Exercise:
Find the line holding "Columns: A = CJ_N" in the entries below. Give it again exactly, along with every line after it up to and including the line holding "L456 | day 2".

□ □ □
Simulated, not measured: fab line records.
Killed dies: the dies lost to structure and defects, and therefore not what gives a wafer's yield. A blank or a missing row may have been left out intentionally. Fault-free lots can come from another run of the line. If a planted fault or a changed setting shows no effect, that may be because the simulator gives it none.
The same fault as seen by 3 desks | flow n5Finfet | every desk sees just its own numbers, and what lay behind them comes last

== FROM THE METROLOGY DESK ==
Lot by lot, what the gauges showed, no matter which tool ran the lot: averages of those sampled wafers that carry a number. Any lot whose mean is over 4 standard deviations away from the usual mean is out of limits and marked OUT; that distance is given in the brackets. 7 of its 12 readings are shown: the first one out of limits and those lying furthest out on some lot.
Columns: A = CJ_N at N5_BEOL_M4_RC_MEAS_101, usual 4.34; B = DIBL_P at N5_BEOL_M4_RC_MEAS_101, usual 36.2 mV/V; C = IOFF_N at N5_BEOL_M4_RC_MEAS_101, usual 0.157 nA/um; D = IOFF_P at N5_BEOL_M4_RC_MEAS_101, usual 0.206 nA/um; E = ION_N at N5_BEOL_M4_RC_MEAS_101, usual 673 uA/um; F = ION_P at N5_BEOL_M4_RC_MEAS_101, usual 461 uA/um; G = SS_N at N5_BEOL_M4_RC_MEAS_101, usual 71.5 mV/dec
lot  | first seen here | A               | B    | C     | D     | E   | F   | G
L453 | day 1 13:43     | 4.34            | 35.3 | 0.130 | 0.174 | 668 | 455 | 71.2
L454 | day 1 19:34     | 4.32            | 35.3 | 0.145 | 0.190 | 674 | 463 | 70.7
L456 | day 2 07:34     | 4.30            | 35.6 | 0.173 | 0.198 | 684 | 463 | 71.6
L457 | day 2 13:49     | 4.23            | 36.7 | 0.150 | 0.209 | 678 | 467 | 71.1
□ □ □

Worked solution:
Columns: A = CJ_N at N5_BEOL_M4_RC_MEAS_101, usual 4.34; B = DIBL_P at N5_BEOL_M4_RC_MEAS_101, usual 36.2 mV/V; C = IOFF_N at N5_BEOL_M4_RC_MEAS_101, usual 0.157 nA/um; D = IOFF_P at N5_BEOL_M4_RC_MEAS_101, usual 0.206 nA/um; E = ION_N at N5_BEOL_M4_RC_MEAS_101, usual 673 uA/um; F = ION_P at N5_BEOL_M4_RC_MEAS_101, usual 461 uA/um; G = SS_N at N5_BEOL_M4_RC_MEAS_101, usual 71.5 mV/dec
lot  | first seen here | A               | B    | C     | D     | E   | F   | G
L453 | day 1 13:43     | 4.34            | 35.3 | 0.130 | 0.174 | 668 | 455 | 71.2
L454 | day 1 19:34     | 4.32            | 35.3 | 0.145 | 0.190 | 674 | 463 | 70.7
L456 | day 2 07:34     | 4.30            | 35.6 | 0.173 | 0.198 | 684 | 463 | 71.6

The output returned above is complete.